*ACTION ITEM*
Reproduce only the top of the records, down to and including the line containing "Supervisor: A little".

◇ ◇ ◇ ◇

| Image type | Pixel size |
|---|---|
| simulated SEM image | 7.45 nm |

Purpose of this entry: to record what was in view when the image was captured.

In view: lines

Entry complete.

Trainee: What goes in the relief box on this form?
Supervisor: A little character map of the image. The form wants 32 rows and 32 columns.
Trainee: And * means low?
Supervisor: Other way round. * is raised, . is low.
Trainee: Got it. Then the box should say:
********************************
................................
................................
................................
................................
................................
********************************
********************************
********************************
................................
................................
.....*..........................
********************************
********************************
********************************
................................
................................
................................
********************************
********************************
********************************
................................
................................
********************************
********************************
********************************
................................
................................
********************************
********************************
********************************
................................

◇ ◇ ◇ ◇

*RESULT*
| Image type | Pixel size |
|---|---|
| simulated SEM image | 7.45 nm |

Purpose of this entry: to record what was in view when the image was captured.

In view: lines

Entry complete.

Trainee: What goes in the relief box on this form?
Supervisor: A little character map of the image. The form wants 32 rows and 32 columns.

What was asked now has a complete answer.